[Brief] The expected result is the material below, reproduced exactly from its first line through the line containing "Unit | Value |".

****************************************

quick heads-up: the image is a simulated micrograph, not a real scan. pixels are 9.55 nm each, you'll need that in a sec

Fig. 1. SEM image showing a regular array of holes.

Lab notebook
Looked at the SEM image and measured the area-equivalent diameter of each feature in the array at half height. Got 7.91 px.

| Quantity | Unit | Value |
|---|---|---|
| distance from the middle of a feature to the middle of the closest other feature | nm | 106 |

****************************************

[Task solution]
quick heads-up: the image is a simulated micrograph, not a real scan. pixels are 9.55 nm each, you'll need that in a sec

Fig. 1. SEM image showing a regular array of holes.

Lab notebook
Looked at the SEM image and measured the area-equivalent diameter of each feature in the array at half height. Got 7.91 px.

| Quantity | Unit | Value |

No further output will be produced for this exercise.